(BRIEF) Provide the material again, with every line intact and exact.

─── RECORD EXCERPTS

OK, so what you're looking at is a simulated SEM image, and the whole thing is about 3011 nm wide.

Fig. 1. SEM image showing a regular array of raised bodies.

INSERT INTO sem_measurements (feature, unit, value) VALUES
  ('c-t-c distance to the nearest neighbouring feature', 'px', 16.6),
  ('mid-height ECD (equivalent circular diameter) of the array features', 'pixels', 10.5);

──────

(WRITTEN ANSWER)
OK, so what you're looking at is a simulated SEM image, and the whole thing is about 3011 nm wide.

Fig. 1. SEM image showing a regular array of raised bodies.

INSERT INTO sem_measurements (feature, unit, value) VALUES
  ('c-t-c distance to the nearest neighbouring feature', 'px', 16.6),
  ('mid-height ECD (equivalent circular diameter) of the array features', 'pixels', 10.5);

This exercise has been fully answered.